**ENTRIES PROVIDED:**
----------

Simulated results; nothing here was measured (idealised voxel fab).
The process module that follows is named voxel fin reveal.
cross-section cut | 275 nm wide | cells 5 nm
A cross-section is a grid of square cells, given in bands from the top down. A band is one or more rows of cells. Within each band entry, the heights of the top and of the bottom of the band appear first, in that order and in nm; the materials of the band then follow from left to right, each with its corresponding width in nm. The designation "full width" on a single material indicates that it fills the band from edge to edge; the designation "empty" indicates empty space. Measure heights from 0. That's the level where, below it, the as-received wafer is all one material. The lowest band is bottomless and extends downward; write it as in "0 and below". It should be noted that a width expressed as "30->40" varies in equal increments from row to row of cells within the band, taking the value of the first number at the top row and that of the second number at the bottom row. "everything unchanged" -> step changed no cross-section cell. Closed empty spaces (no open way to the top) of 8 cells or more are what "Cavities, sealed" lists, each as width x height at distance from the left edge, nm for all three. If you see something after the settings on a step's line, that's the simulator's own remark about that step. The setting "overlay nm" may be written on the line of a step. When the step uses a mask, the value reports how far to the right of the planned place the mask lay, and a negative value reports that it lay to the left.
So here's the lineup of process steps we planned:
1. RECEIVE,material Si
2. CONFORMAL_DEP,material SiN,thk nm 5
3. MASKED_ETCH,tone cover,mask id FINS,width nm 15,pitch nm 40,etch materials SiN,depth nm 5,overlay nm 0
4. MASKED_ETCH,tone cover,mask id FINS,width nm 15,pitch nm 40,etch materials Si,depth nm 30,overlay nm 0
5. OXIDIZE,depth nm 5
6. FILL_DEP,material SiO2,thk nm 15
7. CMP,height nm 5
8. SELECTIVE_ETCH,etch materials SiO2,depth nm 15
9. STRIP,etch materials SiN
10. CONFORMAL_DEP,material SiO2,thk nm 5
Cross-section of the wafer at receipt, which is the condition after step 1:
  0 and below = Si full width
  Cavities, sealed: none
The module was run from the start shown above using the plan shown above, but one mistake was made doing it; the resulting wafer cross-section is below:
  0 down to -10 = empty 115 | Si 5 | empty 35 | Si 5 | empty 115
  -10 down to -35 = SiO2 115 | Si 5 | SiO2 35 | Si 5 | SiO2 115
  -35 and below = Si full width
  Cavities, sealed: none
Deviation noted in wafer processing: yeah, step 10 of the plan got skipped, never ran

----------

**REQUIREMENT:** Set down exactly the lines above that run from the start of the listing to the line with "cross-section cut | 275 nm wide | cells 5 nm". Leave out every later line.

**RESULT:**
Simulated results; nothing here was measured (idealised voxel fab).
The process module that follows is named voxel fin reveal.
cross-section cut | 275 nm wide | cells 5 nm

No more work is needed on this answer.